-=-=-
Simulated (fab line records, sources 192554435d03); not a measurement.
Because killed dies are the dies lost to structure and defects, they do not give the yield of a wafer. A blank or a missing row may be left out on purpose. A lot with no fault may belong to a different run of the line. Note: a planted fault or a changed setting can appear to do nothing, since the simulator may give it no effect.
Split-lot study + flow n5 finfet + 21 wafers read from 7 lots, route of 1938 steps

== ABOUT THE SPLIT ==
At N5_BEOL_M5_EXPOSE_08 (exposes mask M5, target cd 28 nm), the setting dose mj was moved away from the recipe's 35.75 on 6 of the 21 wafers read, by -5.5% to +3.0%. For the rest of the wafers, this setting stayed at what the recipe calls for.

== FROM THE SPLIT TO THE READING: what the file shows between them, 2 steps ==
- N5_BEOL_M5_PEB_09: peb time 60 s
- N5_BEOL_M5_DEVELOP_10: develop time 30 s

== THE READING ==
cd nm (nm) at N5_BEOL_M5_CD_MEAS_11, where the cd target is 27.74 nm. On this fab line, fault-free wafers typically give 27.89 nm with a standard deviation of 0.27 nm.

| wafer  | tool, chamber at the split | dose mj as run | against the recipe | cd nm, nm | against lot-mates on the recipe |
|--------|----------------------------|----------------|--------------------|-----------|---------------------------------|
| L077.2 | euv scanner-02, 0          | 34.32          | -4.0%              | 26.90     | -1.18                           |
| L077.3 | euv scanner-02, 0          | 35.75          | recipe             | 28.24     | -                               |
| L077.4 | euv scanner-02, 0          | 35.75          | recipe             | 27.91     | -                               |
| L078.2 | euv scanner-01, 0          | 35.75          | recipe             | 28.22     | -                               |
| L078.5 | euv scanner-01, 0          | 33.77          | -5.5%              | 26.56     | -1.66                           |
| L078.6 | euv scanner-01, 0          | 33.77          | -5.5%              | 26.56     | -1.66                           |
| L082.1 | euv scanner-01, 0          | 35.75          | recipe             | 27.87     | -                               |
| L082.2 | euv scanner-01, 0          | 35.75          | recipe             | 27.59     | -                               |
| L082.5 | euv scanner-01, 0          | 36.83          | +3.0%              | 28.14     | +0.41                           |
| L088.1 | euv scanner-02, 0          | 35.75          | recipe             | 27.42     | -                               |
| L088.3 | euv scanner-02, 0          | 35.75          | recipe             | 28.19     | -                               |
-=-=-

**ASSIGNED TASK**
From the first line of the records through the line with "Because killed dies", retype everything word for word, including both ends.

**EXPECTED ANSWER**
Simulated (fab line records, sources 192554435d03); not a measurement.
Because killed dies are the dies lost to structure and defects, they do not give the yield of a wafer. A blank or a missing row may be left out on purpose. A lot with no fault may belong to a different run of the line. Note: a planted fault or a changed setting can appear to do nothing, since the simulator may give it no effect.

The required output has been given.